%%
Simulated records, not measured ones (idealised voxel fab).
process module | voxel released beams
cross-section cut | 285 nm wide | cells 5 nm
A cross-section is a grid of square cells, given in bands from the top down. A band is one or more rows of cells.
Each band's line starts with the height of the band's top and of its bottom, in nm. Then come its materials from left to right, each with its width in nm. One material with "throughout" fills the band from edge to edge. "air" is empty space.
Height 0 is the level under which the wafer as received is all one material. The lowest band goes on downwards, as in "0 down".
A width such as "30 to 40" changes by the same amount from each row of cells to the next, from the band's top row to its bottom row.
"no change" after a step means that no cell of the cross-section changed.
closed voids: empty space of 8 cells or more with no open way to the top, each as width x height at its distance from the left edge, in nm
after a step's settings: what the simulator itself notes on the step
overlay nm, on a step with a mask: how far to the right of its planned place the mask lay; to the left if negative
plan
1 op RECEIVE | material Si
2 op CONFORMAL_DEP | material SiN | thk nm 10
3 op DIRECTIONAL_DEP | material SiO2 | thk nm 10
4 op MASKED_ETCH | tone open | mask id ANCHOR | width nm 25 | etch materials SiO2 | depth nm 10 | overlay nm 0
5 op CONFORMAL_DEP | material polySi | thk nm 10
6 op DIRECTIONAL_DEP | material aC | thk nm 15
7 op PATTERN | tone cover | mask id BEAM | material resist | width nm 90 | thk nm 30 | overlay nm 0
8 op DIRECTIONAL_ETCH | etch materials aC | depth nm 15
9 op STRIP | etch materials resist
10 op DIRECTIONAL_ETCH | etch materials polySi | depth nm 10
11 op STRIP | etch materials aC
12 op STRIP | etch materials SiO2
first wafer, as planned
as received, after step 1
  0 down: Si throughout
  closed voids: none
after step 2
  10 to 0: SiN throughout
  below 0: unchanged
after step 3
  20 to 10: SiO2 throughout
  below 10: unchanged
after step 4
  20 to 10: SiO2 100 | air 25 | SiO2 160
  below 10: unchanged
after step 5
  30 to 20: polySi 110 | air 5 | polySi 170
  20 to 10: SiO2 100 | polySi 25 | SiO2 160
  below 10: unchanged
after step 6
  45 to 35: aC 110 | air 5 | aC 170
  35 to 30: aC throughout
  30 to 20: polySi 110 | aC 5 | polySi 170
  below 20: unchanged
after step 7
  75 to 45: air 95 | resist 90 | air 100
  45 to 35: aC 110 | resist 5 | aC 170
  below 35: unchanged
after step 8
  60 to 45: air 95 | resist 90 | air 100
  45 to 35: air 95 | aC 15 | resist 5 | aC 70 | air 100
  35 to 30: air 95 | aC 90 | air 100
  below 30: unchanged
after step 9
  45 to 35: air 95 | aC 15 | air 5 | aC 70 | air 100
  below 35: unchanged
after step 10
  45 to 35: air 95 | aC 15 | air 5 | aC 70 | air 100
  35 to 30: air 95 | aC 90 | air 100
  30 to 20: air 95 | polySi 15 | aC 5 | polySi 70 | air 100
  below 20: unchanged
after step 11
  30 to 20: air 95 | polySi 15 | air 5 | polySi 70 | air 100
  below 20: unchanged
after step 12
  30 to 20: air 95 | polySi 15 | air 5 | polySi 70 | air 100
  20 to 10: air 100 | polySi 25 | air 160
%%

■ WORK INSTRUCTION
Your task is to restate, word for word, only those lines above that fall between the line holding "A width such" and the line holding "after a step's", inclusive.

■ TASK RESULT
A width such as "30 to 40" changes by the same amount from each row of cells to the next, from the band's top row to its bottom row.
"no change" after a step means that no cell of the cross-section changed.
closed voids: empty space of 8 cells or more with no open way to the top, each as width x height at its distance from the left edge, in nm
after a step's settings: what the simulator itself notes on the step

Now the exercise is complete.